======== Material provided

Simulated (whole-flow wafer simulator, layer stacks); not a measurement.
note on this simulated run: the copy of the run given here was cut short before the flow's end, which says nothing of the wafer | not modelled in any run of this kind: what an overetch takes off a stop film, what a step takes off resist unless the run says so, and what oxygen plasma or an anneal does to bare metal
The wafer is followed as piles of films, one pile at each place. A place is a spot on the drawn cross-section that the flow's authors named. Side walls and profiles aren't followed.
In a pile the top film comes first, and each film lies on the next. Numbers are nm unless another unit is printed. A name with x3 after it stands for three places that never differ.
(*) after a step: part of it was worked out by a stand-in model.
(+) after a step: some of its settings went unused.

================

**Assigned task:**
What you give back must match the records word for word.

**Exercise response:**
Simulated (whole-flow wafer simulator, layer stacks); not a measurement.
note on this simulated run: the copy of the run given here was cut short before the flow's end, which says nothing of the wafer | not modelled in any run of this kind: what an overetch takes off a stop film, what a step takes off resist unless the run says so, and what oxygen plasma or an anneal does to bare metal
The wafer is followed as piles of films, one pile at each place. A place is a spot on the drawn cross-section that the flow's authors named. Side walls and profiles aren't followed.
In a pile the top film comes first, and each film lies on the next. Numbers are nm unless another unit is printed. A name with x3 after it stands for three places that never differ.
(*) after a step: part of it was worked out by a stand-in model.
(+) after a step: some of its settings went unused.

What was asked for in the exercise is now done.